'''

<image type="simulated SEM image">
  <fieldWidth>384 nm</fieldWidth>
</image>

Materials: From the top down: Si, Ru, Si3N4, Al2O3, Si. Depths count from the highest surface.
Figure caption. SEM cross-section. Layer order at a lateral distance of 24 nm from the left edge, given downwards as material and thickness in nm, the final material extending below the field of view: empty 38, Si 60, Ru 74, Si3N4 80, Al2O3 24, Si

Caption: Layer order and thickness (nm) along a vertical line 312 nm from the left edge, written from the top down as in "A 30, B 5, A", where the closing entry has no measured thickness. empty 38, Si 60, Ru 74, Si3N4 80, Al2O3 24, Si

'''

Work order ->
Print, exactly as written, the first line of the records above and each line after it until the line with "Materials: From the", which is printed too.

Exercise answer ->
<image type="simulated SEM image">
  <fieldWidth>384 nm</fieldWidth>
</image>

Materials: From the top down: Si, Ru, Si3N4, Al2O3, Si. Depths count from the highest surface.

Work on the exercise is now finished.